**STUDY MATERIAL**
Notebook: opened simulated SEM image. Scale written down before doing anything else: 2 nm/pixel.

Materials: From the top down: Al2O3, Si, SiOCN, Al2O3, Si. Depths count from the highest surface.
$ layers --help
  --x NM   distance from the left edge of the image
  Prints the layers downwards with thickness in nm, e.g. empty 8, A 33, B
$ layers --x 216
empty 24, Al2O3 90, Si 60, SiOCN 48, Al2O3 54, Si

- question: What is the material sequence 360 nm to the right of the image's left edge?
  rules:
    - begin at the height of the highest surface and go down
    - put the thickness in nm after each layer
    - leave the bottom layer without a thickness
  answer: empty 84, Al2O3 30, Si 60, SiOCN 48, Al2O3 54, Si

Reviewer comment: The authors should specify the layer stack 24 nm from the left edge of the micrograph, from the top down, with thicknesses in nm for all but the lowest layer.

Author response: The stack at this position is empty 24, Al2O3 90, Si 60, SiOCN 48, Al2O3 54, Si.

**TASK ITEM**
A reply that repeats all the data exactly is required.

**WORKED SOLUTION**
Notebook: opened simulated SEM image. Scale written down before doing anything else: 2 nm/pixel.

Materials: From the top down: Al2O3, Si, SiOCN, Al2O3, Si. Depths count from the highest surface.
$ layers --help
  --x NM   distance from the left edge of the image
  Prints the layers downwards with thickness in nm, e.g. empty 8, A 33, B
$ layers --x 216
empty 24, Al2O3 90, Si 60, SiOCN 48, Al2O3 54, Si

- question: What is the material sequence 360 nm to the right of the image's left edge?
  rules:
    - begin at the height of the highest surface and go down
    - put the thickness in nm after each layer
    - leave the bottom layer without a thickness
  answer: empty 84, Al2O3 30, Si 60, SiOCN 48, Al2O3 54, Si

Reviewer comment: The authors should specify the layer stack 24 nm from the left edge of the micrograph, from the top down, with thicknesses in nm for all but the lowest layer.

Author response: The stack at this position is empty 24, Al2O3 90, Si 60, SiOCN 48, Al2O3 54, Si.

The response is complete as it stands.